INFORMATION SHOWN Start Marker

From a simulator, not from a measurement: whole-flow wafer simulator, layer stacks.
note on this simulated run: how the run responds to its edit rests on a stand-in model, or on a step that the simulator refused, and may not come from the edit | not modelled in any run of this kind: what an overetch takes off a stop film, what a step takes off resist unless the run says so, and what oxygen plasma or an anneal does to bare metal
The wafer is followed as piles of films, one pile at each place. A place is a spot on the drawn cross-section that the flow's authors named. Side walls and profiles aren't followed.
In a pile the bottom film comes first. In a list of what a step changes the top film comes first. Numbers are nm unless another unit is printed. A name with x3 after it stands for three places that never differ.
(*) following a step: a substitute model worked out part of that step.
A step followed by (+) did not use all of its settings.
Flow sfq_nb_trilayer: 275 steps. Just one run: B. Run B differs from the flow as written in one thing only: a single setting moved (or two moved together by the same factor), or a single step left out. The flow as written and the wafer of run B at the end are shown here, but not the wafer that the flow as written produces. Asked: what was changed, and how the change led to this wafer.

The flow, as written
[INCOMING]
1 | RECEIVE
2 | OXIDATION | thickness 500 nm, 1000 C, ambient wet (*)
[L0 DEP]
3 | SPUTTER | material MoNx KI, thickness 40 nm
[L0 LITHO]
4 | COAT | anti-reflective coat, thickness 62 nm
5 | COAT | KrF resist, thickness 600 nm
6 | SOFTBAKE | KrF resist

INFORMATION SHOWN End Marker

WORK ITEM: Output every record exactly as written, with nothing dropped.

EXPECTED ANSWER:
From a simulator, not from a measurement: whole-flow wafer simulator, layer stacks.
note on this simulated run: how the run responds to its edit rests on a stand-in model, or on a step that the simulator refused, and may not come from the edit | not modelled in any run of this kind: what an overetch takes off a stop film, what a step takes off resist unless the run says so, and what oxygen plasma or an anneal does to bare metal
The wafer is followed as piles of films, one pile at each place. A place is a spot on the drawn cross-section that the flow's authors named. Side walls and profiles aren't followed.
In a pile the bottom film comes first. In a list of what a step changes the top film comes first. Numbers are nm unless another unit is printed. A name with x3 after it stands for three places that never differ.
(*) following a step: a substitute model worked out part of that step.
A step followed by (+) did not use all of its settings.
Flow sfq_nb_trilayer: 275 steps. Just one run: B. Run B differs from the flow as written in one thing only: a single setting moved (or two moved together by the same factor), or a single step left out. The flow as written and the wafer of run B at the end are shown here, but not the wafer that the flow as written produces. Asked: what was changed, and how the change led to this wafer.

The flow, as written
[INCOMING]
1 | RECEIVE
2 | OXIDATION | thickness 500 nm, 1000 C, ambient wet (*)
[L0 DEP]
3 | SPUTTER | material MoNx KI, thickness 40 nm
[L0 LITHO]
4 | COAT | anti-reflective coat, thickness 62 nm
5 | COAT | KrF resist, thickness 600 nm
6 | SOFTBAKE | KrF resist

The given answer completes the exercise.